▶ **Assigned task**:
Below are several entries. Transcribe exactly those lines that fall from the one with "No, it is a" through the one with "Which materials lie", end lines included.

▶ **Material supplied**:
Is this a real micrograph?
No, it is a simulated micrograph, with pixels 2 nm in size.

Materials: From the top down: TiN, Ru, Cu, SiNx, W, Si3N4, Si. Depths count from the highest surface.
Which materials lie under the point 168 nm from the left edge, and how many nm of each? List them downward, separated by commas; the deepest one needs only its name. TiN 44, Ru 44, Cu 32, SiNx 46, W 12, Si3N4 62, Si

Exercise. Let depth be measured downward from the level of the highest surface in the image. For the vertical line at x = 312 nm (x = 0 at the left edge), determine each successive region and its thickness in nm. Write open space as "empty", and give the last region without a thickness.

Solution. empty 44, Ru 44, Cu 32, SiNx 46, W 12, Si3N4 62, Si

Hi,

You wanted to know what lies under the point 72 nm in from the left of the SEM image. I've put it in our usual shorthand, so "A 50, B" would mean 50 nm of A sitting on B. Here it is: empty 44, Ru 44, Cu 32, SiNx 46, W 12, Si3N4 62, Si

▶ **Written answer**:
No, it is a simulated micrograph, with pixels 2 nm in size.

Materials: From the top down: TiN, Ru, Cu, SiNx, W, Si3N4, Si. Depths count from the highest surface.
Which materials lie under the point 168 nm from the left edge, and how many nm of each? List them downward, separated by commas; the deepest one needs only its name. TiN 44, Ru 44, Cu 32, SiNx 46, W 12, Si3N4 62, Si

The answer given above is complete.